Word for word, repeat each entry that follows.

------

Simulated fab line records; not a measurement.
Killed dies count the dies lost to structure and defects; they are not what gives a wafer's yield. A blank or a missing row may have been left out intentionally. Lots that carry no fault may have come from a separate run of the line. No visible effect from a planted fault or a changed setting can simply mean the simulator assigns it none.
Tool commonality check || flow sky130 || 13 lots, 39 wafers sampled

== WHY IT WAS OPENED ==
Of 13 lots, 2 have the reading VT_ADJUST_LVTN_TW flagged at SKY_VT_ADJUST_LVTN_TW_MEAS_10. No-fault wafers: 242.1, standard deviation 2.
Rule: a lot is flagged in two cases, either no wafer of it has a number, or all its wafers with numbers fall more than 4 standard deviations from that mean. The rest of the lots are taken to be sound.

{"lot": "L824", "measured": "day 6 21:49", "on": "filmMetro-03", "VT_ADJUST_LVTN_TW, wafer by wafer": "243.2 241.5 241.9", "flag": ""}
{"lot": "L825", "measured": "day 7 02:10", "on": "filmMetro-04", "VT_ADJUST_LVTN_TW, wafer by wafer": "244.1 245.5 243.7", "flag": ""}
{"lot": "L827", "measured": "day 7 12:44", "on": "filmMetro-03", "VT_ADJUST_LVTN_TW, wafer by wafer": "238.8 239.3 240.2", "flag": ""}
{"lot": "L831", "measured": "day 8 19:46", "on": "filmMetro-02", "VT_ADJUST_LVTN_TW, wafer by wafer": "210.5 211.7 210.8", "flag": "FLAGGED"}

------

EXERCISE RESULT |
Simulated fab line records; not a measurement.
Killed dies count the dies lost to structure and defects; they are not what gives a wafer's yield. A blank or a missing row may have been left out intentionally. Lots that carry no fault may have come from a separate run of the line. No visible effect from a planted fault or a changed setting can simply mean the simulator assigns it none.
Tool commonality check || flow sky130 || 13 lots, 39 wafers sampled

== WHY IT WAS OPENED ==
Of 13 lots, 2 have the reading VT_ADJUST_LVTN_TW flagged at SKY_VT_ADJUST_LVTN_TW_MEAS_10. No-fault wafers: 242.1, standard deviation 2.
Rule: a lot is flagged in two cases, either no wafer of it has a number, or all its wafers with numbers fall more than 4 standard deviations from that mean. The rest of the lots are taken to be sound.

{"lot": "L824", "measured": "day 6 21:49", "on": "filmMetro-03", "VT_ADJUST_LVTN_TW, wafer by wafer": "243.2 241.5 241.9", "flag": ""}
{"lot": "L825", "measured": "day 7 02:10", "on": "filmMetro-04", "VT_ADJUST_LVTN_TW, wafer by wafer": "244.1 245.5 243.7", "flag": ""}
{"lot": "L827", "measured": "day 7 12:44", "on": "filmMetro-03", "VT_ADJUST_LVTN_TW, wafer by wafer": "238.8 239.3 240.2", "flag": ""}
{"lot": "L831", "measured": "day 8 19:46", "on": "filmMetro-02", "VT_ADJUST_LVTN_TW, wafer by wafer": "210.5 211.7 210.8", "flag": "FLAGGED"}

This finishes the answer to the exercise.